DATA EXTRACT ->
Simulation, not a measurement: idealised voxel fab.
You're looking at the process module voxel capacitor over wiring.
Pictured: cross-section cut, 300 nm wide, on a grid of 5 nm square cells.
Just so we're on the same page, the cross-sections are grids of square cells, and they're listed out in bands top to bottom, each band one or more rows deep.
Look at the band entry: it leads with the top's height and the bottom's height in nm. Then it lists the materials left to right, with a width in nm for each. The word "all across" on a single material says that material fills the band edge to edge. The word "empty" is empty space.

WORK ITEM -> Copy out the data shown above without altering anything.

EXERCISE RESPONSE ->
Simulation, not a measurement: idealised voxel fab.
You're looking at the process module voxel capacitor over wiring.
Pictured: cross-section cut, 300 nm wide, on a grid of 5 nm square cells.
Just so we're on the same page, the cross-sections are grids of square cells, and they're listed out in bands top to bottom, each band one or more rows deep.
Look at the band entry: it leads with the top's height and the bottom's height in nm. Then it lists the materials left to right, with a width in nm for each. The word "all across" on a single material says that material fills the band edge to edge. The word "empty" is empty space.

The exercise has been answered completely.